Exercise:
Output the listing below verbatim, from its first line to its last.

- Opening Delimiter -

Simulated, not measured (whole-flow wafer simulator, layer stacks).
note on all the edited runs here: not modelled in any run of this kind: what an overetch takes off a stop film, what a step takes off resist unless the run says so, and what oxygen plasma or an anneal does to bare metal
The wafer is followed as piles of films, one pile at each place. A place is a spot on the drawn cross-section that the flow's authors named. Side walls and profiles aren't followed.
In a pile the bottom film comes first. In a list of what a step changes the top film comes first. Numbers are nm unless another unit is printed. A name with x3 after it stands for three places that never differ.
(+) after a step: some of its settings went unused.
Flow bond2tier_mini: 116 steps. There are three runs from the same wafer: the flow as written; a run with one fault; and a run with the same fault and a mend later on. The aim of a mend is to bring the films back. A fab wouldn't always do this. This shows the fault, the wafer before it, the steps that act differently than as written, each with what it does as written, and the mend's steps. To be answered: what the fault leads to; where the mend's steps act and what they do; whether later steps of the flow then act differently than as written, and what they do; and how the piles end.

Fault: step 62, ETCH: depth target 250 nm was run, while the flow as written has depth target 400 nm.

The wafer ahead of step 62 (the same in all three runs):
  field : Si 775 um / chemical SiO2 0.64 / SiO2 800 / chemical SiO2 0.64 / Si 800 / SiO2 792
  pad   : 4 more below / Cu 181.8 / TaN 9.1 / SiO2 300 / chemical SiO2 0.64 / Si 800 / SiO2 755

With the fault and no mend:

- Closing Delimiter -

Expected answer:
Simulated, not measured (whole-flow wafer simulator, layer stacks).
note on all the edited runs here: not modelled in any run of this kind: what an overetch takes off a stop film, what a step takes off resist unless the run says so, and what oxygen plasma or an anneal does to bare metal
The wafer is followed as piles of films, one pile at each place. A place is a spot on the drawn cross-section that the flow's authors named. Side walls and profiles aren't followed.
In a pile the bottom film comes first. In a list of what a step changes the top film comes first. Numbers are nm unless another unit is printed. A name with x3 after it stands for three places that never differ.
(+) after a step: some of its settings went unused.
Flow bond2tier_mini: 116 steps. There are three runs from the same wafer: the flow as written; a run with one fault; and a run with the same fault and a mend later on. The aim of a mend is to bring the films back. A fab wouldn't always do this. This shows the fault, the wafer before it, the steps that act differently than as written, each with what it does as written, and the mend's steps. To be answered: what the fault leads to; where the mend's steps act and what they do; whether later steps of the flow then act differently than as written, and what they do; and how the piles end.

Fault: step 62, ETCH: depth target 250 nm was run, while the flow as written has depth target 400 nm.

The wafer ahead of step 62 (the same in all three runs):
  field : Si 775 um / chemical SiO2 0.64 / SiO2 800 / chemical SiO2 0.64 / Si 800 / SiO2 792
  pad   : 4 more below / Cu 181.8 / TaN 9.1 / SiO2 300 / chemical SiO2 0.64 / Si 800 / SiO2 755

With the fault and no mend:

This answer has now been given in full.